SUPPLIED RECORDS below:
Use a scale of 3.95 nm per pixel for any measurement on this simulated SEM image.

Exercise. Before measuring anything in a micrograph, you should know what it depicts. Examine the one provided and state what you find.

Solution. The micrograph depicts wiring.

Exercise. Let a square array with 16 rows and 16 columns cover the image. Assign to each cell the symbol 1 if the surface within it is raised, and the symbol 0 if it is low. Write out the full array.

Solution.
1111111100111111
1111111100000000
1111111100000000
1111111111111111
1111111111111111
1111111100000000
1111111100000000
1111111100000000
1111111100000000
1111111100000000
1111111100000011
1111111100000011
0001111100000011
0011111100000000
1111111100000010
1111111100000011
End of SUPPLIED RECORDS.

EXERCISE: Print exactly the lines from the beginning of the entries through the line with "1111111100000010". Output nothing more.

ANSWER BOX:
Use a scale of 3.95 nm per pixel for any measurement on this simulated SEM image.

Exercise. Before measuring anything in a micrograph, you should know what it depicts. Examine the one provided and state what you find.

Solution. The micrograph depicts wiring.

Exercise. Let a square array with 16 rows and 16 columns cover the image. Assign to each cell the symbol 1 if the surface within it is raised, and the symbol 0 if it is low. Write out the full array.

Solution.
1111111100111111
1111111100000000
1111111100000000
1111111111111111
1111111111111111
1111111100000000
1111111100000000
1111111100000000
1111111100000000
1111111100000000
1111111100000011
1111111100000011
0001111100000011
0011111100000000
1111111100000010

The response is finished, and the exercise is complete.